**Required action:** Reproduce only the stretch of entries below that begins at the first line and ends at the line holding "M8_THK, in nm, at".

- - - -
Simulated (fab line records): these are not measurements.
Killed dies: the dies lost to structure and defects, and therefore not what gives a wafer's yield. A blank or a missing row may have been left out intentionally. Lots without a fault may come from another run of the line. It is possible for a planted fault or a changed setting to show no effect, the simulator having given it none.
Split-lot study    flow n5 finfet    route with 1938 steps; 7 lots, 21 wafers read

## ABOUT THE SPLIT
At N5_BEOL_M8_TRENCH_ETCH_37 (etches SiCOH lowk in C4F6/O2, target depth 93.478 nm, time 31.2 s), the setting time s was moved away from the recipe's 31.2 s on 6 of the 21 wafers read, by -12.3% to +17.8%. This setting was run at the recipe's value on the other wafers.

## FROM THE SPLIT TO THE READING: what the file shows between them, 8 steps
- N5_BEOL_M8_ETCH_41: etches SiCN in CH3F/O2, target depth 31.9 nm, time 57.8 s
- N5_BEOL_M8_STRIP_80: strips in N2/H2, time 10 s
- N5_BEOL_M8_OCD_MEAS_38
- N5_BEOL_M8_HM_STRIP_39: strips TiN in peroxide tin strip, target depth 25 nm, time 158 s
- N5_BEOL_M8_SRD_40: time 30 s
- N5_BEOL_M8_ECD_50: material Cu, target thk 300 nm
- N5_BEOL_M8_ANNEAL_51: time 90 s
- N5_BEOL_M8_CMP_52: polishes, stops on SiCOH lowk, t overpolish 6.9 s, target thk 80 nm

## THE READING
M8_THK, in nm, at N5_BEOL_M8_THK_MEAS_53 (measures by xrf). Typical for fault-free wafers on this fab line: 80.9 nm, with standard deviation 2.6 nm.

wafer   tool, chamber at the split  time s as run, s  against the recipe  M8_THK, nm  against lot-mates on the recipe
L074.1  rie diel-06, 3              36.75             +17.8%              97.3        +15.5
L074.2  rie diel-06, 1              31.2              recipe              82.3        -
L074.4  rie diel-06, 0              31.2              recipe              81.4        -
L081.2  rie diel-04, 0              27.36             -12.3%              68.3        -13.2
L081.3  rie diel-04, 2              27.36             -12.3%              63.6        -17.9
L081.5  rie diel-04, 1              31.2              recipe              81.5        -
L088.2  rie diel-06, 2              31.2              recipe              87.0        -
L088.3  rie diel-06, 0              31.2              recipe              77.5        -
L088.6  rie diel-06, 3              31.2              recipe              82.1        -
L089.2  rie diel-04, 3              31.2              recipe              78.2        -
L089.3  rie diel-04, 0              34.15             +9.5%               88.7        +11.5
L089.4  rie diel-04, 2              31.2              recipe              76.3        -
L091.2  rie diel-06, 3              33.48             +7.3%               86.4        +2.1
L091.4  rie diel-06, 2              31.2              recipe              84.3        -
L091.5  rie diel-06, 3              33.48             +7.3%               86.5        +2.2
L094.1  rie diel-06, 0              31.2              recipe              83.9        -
- - - -

**Answer area:**
Simulated (fab line records): these are not measurements.
Killed dies: the dies lost to structure and defects, and therefore not what gives a wafer's yield. A blank or a missing row may have been left out intentionally. Lots without a fault may come from another run of the line. It is possible for a planted fault or a changed setting to show no effect, the simulator having given it none.
Split-lot study    flow n5 finfet    route with 1938 steps; 7 lots, 21 wafers read

## ABOUT THE SPLIT
At N5_BEOL_M8_TRENCH_ETCH_37 (etches SiCOH lowk in C4F6/O2, target depth 93.478 nm, time 31.2 s), the setting time s was moved away from the recipe's 31.2 s on 6 of the 21 wafers read, by -12.3% to +17.8%. This setting was run at the recipe's value on the other wafers.

## FROM THE SPLIT TO THE READING: what the file shows between them, 8 steps
- N5_BEOL_M8_ETCH_41: etches SiCN in CH3F/O2, target depth 31.9 nm, time 57.8 s
- N5_BEOL_M8_STRIP_80: strips in N2/H2, time 10 s
- N5_BEOL_M8_OCD_MEAS_38
- N5_BEOL_M8_HM_STRIP_39: strips TiN in peroxide tin strip, target depth 25 nm, time 158 s
- N5_BEOL_M8_SRD_40: time 30 s
- N5_BEOL_M8_ECD_50: material Cu, target thk 300 nm
- N5_BEOL_M8_ANNEAL_51: time 90 s
- N5_BEOL_M8_CMP_52: polishes, stops on SiCOH lowk, t overpolish 6.9 s, target thk 80 nm

## THE READING
M8_THK, in nm, at N5_BEOL_M8_THK_MEAS_53 (measures by xrf). Typical for fault-free wafers on this fab line: 80.9 nm, with standard deviation 2.6 nm.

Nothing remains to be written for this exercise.